═════ Available data

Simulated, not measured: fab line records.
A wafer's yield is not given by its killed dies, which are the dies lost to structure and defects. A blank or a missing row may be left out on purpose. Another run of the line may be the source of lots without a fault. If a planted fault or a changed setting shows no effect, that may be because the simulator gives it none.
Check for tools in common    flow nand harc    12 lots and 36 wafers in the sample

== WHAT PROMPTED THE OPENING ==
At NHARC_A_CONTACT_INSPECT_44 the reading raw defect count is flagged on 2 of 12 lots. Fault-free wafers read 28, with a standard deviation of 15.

══════════

__Assignment__: The data must be duplicated exactly, with nothing left out.

__Written reply__:
Simulated, not measured: fab line records.
A wafer's yield is not given by its killed dies, which are the dies lost to structure and defects. A blank or a missing row may be left out on purpose. Another run of the line may be the source of lots without a fault. If a planted fault or a changed setting shows no effect, that may be because the simulator gives it none.
Check for tools in common    flow nand harc    12 lots and 36 wafers in the sample

== WHAT PROMPTED THE OPENING ==
At NHARC_A_CONTACT_INSPECT_44 the reading raw defect count is flagged on 2 of 12 lots. Fault-free wafers read 28, with a standard deviation of 15.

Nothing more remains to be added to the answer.